Work item: Your task is to write out the complete listing exactly as it is shown.

►

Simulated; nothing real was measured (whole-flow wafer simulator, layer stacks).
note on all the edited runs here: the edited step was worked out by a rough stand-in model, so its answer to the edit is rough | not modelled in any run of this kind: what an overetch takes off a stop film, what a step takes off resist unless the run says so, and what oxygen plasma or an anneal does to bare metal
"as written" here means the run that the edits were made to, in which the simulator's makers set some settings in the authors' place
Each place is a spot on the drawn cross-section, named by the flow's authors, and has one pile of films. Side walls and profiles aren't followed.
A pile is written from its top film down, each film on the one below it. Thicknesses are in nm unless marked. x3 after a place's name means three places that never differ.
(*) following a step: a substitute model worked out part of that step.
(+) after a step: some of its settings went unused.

◄

Response area:
Simulated; nothing real was measured (whole-flow wafer simulator, layer stacks).
note on all the edited runs here: the edited step was worked out by a rough stand-in model, so its answer to the edit is rough | not modelled in any run of this kind: what an overetch takes off a stop film, what a step takes off resist unless the run says so, and what oxygen plasma or an anneal does to bare metal
"as written" here means the run that the edits were made to, in which the simulator's makers set some settings in the authors' place
Each place is a spot on the drawn cross-section, named by the flow's authors, and has one pile of films. Side walls and profiles aren't followed.
A pile is written from its top film down, each film on the one below it. Thicknesses are in nm unless marked. x3 after a place's name means three places that never differ.
(*) following a step: a substitute model worked out part of that step.
(+) after a step: some of its settings went unused.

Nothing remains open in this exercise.